• **Work request**: Produce an exact copy of the data below.

• **Data provided**:
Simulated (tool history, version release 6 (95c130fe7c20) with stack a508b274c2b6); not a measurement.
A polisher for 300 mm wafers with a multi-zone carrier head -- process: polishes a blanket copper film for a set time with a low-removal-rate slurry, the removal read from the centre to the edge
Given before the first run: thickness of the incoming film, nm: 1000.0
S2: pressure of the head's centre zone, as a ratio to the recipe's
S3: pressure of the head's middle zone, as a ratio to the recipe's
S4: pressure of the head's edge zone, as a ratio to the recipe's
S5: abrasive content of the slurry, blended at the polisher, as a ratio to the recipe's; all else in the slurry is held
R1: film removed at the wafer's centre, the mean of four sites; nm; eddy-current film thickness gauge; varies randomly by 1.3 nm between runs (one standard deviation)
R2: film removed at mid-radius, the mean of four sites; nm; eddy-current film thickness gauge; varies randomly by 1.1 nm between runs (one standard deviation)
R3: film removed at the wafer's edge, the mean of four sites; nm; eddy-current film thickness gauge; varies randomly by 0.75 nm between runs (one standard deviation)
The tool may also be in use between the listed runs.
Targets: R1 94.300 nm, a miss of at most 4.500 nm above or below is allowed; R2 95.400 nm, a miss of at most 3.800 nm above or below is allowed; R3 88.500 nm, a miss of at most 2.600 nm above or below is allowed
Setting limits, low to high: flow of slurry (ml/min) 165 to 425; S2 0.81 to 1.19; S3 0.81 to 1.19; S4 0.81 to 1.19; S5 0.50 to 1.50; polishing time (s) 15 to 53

• **Answer area**:
Simulated (tool history, version release 6 (95c130fe7c20) with stack a508b274c2b6); not a measurement.
A polisher for 300 mm wafers with a multi-zone carrier head -- process: polishes a blanket copper film for a set time with a low-removal-rate slurry, the removal read from the centre to the edge
Given before the first run: thickness of the incoming film, nm: 1000.0
S2: pressure of the head's centre zone, as a ratio to the recipe's
S3: pressure of the head's middle zone, as a ratio to the recipe's
S4: pressure of the head's edge zone, as a ratio to the recipe's
S5: abrasive content of the slurry, blended at the polisher, as a ratio to the recipe's; all else in the slurry is held
R1: film removed at the wafer's centre, the mean of four sites; nm; eddy-current film thickness gauge; varies randomly by 1.3 nm between runs (one standard deviation)
R2: film removed at mid-radius, the mean of four sites; nm; eddy-current film thickness gauge; varies randomly by 1.1 nm between runs (one standard deviation)
R3: film removed at the wafer's edge, the mean of four sites; nm; eddy-current film thickness gauge; varies randomly by 0.75 nm between runs (one standard deviation)
The tool may also be in use between the listed runs.
Targets: R1 94.300 nm, a miss of at most 4.500 nm above or below is allowed; R2 95.400 nm, a miss of at most 3.800 nm above or below is allowed; R3 88.500 nm, a miss of at most 2.600 nm above or below is allowed
Setting limits, low to high: flow of slurry (ml/min) 165 to 425; S2 0.81 to 1.19; S3 0.81 to 1.19; S4 0.81 to 1.19; S5 0.50 to 1.50; polishing time (s) 15 to 53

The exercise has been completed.